▸ WORK ORDER
Write out the following listing's lines from the one with "373.18 | 349.03 |" to the one with "373.02 | 357.58 |", exactly, with both included and no others.

[[ THE DATA, beginning ]]

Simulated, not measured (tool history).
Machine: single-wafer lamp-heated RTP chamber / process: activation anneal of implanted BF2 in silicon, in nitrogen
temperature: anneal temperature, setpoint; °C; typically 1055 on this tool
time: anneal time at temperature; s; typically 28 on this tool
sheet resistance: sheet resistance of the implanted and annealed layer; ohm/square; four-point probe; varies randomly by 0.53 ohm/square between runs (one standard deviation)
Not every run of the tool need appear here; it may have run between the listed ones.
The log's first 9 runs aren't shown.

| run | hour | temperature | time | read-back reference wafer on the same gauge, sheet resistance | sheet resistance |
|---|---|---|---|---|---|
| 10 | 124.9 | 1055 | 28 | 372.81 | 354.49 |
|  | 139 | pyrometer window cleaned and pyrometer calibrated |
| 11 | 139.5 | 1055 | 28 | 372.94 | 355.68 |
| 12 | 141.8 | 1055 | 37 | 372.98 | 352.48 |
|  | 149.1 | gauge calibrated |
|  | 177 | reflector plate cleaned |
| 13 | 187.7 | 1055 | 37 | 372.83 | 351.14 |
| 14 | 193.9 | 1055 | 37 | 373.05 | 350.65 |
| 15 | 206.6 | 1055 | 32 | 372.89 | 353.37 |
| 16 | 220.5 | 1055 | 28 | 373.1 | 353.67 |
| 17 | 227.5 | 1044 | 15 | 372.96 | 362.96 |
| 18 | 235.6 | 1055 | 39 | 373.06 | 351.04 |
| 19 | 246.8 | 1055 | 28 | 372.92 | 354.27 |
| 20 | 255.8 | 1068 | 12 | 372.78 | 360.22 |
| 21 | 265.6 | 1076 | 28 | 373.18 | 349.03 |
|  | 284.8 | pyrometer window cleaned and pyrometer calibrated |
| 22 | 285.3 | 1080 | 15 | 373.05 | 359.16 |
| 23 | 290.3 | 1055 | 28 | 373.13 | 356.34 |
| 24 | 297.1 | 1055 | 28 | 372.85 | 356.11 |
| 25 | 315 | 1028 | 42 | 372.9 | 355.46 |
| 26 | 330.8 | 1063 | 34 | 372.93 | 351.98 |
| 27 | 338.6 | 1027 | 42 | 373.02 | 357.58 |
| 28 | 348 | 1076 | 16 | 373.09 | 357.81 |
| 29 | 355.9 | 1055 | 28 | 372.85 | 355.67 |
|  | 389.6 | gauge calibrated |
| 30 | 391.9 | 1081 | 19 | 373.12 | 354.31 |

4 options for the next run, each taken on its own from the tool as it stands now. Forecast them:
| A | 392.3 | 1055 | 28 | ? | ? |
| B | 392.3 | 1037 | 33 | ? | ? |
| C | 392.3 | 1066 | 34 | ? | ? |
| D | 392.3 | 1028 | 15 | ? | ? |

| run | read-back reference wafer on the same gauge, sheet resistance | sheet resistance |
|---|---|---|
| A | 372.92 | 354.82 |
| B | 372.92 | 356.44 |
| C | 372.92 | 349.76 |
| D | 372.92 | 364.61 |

[[ THE DATA, end ]]

▸ WORKED SOLUTION
| 21 | 265.6 | 1076 | 28 | 373.18 | 349.03 |
|  | 284.8 | pyrometer window cleaned and pyrometer calibrated |
| 22 | 285.3 | 1080 | 15 | 373.05 | 359.16 |
| 23 | 290.3 | 1055 | 28 | 373.13 | 356.34 |
| 24 | 297.1 | 1055 | 28 | 372.85 | 356.11 |
| 25 | 315 | 1028 | 42 | 372.9 | 355.46 |
| 26 | 330.8 | 1063 | 34 | 372.93 | 351.98 |
| 27 | 338.6 | 1027 | 42 | 373.02 | 357.58 |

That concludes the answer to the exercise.